What is needed is an exact copy of every record.

------

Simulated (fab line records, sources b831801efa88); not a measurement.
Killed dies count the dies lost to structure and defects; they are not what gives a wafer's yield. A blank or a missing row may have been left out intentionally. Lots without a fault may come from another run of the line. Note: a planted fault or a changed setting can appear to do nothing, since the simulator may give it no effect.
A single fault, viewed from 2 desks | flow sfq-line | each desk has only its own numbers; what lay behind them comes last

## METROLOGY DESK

------

▶ Exercise answer
Simulated (fab line records, sources b831801efa88); not a measurement.
Killed dies count the dies lost to structure and defects; they are not what gives a wafer's yield. A blank or a missing row may have been left out intentionally. Lots without a fault may come from another run of the line. Note: a planted fault or a changed setting can appear to do nothing, since the simulator may give it no effect.
A single fault, viewed from 2 desks | flow sfq-line | each desk has only its own numbers; what lay behind them comes last

## METROLOGY DESK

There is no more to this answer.